*Task item:* The line containing "What is the" marks the end: output every line of the data up to it, and that line too, exactly as written.

*** Extracted information Section Begins ***

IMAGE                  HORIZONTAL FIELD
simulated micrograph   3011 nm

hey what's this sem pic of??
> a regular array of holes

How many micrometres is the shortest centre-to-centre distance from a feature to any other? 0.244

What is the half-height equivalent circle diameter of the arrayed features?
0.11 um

*** Extracted information Section Ends ***

*Exercise answer:*
IMAGE                  HORIZONTAL FIELD
simulated micrograph   3011 nm

hey what's this sem pic of??
> a regular array of holes

How many micrometres is the shortest centre-to-centre distance from a feature to any other? 0.244

What is the half-height equivalent circle diameter of the arrayed features?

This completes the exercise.